## Work order
Send back the whole listing untouched.

## Raw data
##############################

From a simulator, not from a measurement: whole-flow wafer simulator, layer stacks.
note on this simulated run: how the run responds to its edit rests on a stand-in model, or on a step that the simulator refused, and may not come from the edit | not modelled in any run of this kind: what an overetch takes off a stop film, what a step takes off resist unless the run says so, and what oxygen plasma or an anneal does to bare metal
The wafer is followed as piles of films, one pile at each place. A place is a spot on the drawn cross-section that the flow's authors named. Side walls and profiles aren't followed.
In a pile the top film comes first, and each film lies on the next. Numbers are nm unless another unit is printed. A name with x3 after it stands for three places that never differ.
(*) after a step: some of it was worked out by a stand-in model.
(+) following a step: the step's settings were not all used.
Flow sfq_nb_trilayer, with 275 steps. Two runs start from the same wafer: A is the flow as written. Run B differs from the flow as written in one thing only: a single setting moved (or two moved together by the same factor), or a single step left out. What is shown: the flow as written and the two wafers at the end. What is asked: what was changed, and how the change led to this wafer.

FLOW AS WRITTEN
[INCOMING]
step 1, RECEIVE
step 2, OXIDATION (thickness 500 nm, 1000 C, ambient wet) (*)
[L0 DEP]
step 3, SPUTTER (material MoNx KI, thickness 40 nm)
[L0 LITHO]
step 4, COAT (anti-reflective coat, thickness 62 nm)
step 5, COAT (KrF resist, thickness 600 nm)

##############################

## Written solution
From a simulator, not from a measurement: whole-flow wafer simulator, layer stacks.
note on this simulated run: how the run responds to its edit rests on a stand-in model, or on a step that the simulator refused, and may not come from the edit | not modelled in any run of this kind: what an overetch takes off a stop film, what a step takes off resist unless the run says so, and what oxygen plasma or an anneal does to bare metal
The wafer is followed as piles of films, one pile at each place. A place is a spot on the drawn cross-section that the flow's authors named. Side walls and profiles aren't followed.
In a pile the top film comes first, and each film lies on the next. Numbers are nm unless another unit is printed. A name with x3 after it stands for three places that never differ.
(*) after a step: some of it was worked out by a stand-in model.
(+) following a step: the step's settings were not all used.
Flow sfq_nb_trilayer, with 275 steps. Two runs start from the same wafer: A is the flow as written. Run B differs from the flow as written in one thing only: a single setting moved (or two moved together by the same factor), or a single step left out. What is shown: the flow as written and the two wafers at the end. What is asked: what was changed, and how the change led to this wafer.

FLOW AS WRITTEN
[INCOMING]
step 1, RECEIVE
step 2, OXIDATION (thickness 500 nm, 1000 C, ambient wet) (*)
[L0 DEP]
step 3, SPUTTER (material MoNx KI, thickness 40 nm)
[L0 LITHO]
step 4, COAT (anti-reflective coat, thickness 62 nm)
step 5, COAT (KrF resist, thickness 600 nm)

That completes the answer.